Work item:
In the entries below, find the line with "The document below" and the line with "Just so we're". Reproduce those two lines and every line between them exactly, and nothing more.

Given entries:
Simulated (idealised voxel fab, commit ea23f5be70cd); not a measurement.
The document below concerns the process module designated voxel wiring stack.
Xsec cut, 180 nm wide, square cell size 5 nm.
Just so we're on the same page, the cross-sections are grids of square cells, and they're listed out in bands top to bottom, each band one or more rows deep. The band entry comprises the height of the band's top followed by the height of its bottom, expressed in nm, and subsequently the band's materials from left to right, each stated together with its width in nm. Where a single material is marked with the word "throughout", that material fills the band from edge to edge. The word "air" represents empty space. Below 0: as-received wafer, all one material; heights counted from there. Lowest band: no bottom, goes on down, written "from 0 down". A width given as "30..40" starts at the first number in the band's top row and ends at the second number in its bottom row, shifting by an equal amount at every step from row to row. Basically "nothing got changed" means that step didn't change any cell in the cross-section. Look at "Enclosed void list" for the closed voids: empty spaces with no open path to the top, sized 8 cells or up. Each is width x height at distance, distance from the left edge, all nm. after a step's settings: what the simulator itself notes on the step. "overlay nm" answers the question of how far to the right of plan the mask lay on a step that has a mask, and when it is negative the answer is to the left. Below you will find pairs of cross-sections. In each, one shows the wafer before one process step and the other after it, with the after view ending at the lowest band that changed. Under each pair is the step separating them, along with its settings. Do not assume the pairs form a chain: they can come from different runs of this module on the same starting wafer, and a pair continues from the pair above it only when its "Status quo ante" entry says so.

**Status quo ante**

Answer section:
The document below concerns the process module designated voxel wiring stack.
Xsec cut, 180 nm wide, square cell size 5 nm.
Just so we're on the same page, the cross-sections are grids of square cells, and they're listed out in bands top to bottom, each band one or more rows deep. The band entry comprises the height of the band's top followed by the height of its bottom, expressed in nm, and subsequently the band's materials from left to right, each stated together with its width in nm. Where a single material is marked with the word "throughout", that material fills the band from edge to edge. The word "air" represents empty space. Below 0: as-received wafer, all one material; heights counted from there. Lowest band: no bottom, goes on down, written "from 0 down". A width given as "30..40" starts at the first number in the band's top row and ends at the second number in its bottom row, shifting by an equal amount at every step from row to row. Basically "nothing got changed" means that step didn't change any cell in the cross-section. Look at "Enclosed void list" for the closed voids: empty spaces with no open path to the top, sized 8 cells or up. Each is width x height at distance, distance from the left edge, all nm. after a step's settings: what the simulator itself notes on the step. "overlay nm" answers the question of how far to the right of plan the mask lay on a step that has a mask, and when it is negative the answer is to the left. Below you will find pairs of cross-sections. In each, one shows the wafer before one process step and the other after it, with the after view ending at the lowest band that changed. Under each pair is the step separating them, along with its settings. Do not assume the pairs form a chain: they can come from different runs of this module on the same starting wafer, and a pair continues from the pair above it only when its "Status quo ante" entry says so.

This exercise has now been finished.